**Work order**
The data below must be returned in full and exactly.

**Given information**
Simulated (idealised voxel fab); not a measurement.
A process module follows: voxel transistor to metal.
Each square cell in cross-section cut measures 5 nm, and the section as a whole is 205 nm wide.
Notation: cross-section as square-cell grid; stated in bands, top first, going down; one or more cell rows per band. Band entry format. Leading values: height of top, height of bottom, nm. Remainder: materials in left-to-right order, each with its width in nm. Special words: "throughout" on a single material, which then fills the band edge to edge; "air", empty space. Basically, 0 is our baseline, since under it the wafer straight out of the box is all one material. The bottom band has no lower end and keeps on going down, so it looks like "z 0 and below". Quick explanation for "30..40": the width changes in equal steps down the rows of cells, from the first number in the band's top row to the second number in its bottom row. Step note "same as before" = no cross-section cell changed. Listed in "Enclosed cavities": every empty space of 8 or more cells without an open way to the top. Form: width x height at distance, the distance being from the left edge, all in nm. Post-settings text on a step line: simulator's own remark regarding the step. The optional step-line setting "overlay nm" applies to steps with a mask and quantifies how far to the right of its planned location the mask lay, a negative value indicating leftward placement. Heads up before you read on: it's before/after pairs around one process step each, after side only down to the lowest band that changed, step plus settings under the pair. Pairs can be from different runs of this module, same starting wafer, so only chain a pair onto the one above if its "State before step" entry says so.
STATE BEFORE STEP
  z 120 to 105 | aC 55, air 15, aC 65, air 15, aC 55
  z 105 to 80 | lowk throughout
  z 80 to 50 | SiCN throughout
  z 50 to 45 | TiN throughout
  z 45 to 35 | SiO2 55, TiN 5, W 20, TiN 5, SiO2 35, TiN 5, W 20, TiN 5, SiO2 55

**Written response**
Simulated (idealised voxel fab); not a measurement.
A process module follows: voxel transistor to metal.
Each square cell in cross-section cut measures 5 nm, and the section as a whole is 205 nm wide.
Notation: cross-section as square-cell grid; stated in bands, top first, going down; one or more cell rows per band. Band entry format. Leading values: height of top, height of bottom, nm. Remainder: materials in left-to-right order, each with its width in nm. Special words: "throughout" on a single material, which then fills the band edge to edge; "air", empty space. Basically, 0 is our baseline, since under it the wafer straight out of the box is all one material. The bottom band has no lower end and keeps on going down, so it looks like "z 0 and below". Quick explanation for "30..40": the width changes in equal steps down the rows of cells, from the first number in the band's top row to the second number in its bottom row. Step note "same as before" = no cross-section cell changed. Listed in "Enclosed cavities": every empty space of 8 or more cells without an open way to the top. Form: width x height at distance, the distance being from the left edge, all in nm. Post-settings text on a step line: simulator's own remark regarding the step. The optional step-line setting "overlay nm" applies to steps with a mask and quantifies how far to the right of its planned location the mask lay, a negative value indicating leftward placement. Heads up before you read on: it's before/after pairs around one process step each, after side only down to the lowest band that changed, step plus settings under the pair. Pairs can be from different runs of this module, same starting wafer, so only chain a pair onto the one above if its "State before step" entry says so.
STATE BEFORE STEP
  z 120 to 105 | aC 55, air 15, aC 65, air 15, aC 55
  z 105 to 80 | lowk throughout
  z 80 to 50 | SiCN throughout
  z 50 to 45 | TiN throughout
  z 45 to 35 | SiO2 55, TiN 5, W 20, TiN 5, SiO2 35, TiN 5, W 20, TiN 5, SiO2 55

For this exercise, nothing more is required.